*Supplied records:*
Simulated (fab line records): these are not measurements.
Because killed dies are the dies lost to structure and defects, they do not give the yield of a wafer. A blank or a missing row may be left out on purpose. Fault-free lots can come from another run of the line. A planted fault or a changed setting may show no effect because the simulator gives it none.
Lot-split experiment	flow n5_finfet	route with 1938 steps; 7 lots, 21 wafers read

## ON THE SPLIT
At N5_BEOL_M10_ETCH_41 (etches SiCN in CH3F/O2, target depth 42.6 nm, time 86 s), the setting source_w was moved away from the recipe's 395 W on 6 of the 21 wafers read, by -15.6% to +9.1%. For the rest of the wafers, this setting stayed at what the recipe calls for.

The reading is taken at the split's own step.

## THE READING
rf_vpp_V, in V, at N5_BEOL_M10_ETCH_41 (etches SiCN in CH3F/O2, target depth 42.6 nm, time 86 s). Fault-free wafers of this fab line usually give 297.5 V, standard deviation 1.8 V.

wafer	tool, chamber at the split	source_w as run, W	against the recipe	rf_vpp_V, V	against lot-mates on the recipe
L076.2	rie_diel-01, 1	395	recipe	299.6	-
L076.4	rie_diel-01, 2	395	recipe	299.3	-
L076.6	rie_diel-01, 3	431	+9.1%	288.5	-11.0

*Work instruction:* Give back, word for word, only the lines above from the line holding "recipe calls for." to the line holding "## THE READING", both included.

*Task output:*
At N5_BEOL_M10_ETCH_41 (etches SiCN in CH3F/O2, target depth 42.6 nm, time 86 s), the setting source_w was moved away from the recipe's 395 W on 6 of the 21 wafers read, by -15.6% to +9.1%. For the rest of the wafers, this setting stayed at what the recipe calls for.

The reading is taken at the split's own step.

## THE READING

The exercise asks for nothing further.